====

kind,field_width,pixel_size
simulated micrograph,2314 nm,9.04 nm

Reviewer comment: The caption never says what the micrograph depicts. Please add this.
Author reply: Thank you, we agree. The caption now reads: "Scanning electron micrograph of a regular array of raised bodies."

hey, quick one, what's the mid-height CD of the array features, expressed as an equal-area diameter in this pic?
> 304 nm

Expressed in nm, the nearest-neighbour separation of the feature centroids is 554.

====

▶ **Work request**: Please retype the data, matching it exactly.

▶ **Response box**:
kind,field_width,pixel_size
simulated micrograph,2314 nm,9.04 nm

Reviewer comment: The caption never says what the micrograph depicts. Please add this.
Author reply: Thank you, we agree. The caption now reads: "Scanning electron micrograph of a regular array of raised bodies."

hey, quick one, what's the mid-height CD of the array features, expressed as an equal-area diameter in this pic?
> 304 nm

Expressed in nm, the nearest-neighbour separation of the feature centroids is 554.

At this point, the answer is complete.